*** Opening Extracted information ***

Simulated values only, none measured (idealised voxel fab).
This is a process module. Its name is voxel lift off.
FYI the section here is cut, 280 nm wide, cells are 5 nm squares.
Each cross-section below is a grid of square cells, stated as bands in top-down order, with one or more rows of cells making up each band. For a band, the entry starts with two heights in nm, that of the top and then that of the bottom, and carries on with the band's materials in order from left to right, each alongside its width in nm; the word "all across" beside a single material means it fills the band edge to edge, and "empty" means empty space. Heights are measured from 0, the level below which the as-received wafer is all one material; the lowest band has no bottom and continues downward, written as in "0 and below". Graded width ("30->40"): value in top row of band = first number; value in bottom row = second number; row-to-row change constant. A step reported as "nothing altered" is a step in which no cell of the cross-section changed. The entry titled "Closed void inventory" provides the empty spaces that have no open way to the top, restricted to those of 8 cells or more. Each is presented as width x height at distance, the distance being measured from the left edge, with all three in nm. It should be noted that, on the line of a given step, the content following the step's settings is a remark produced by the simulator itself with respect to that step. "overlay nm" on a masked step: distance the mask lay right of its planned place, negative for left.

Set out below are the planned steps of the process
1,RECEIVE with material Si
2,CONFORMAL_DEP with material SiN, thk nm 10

*** Closing Extracted information ***

▸ **Assigned task**
Exactly as written, please reproduce the lines from the first line of the data to the line containing "FYI the section", inclusive, and nothing else.

▸ **Written response**
Simulated values only, none measured (idealised voxel fab).
This is a process module. Its name is voxel lift off.
FYI the section here is cut, 280 nm wide, cells are 5 nm squares.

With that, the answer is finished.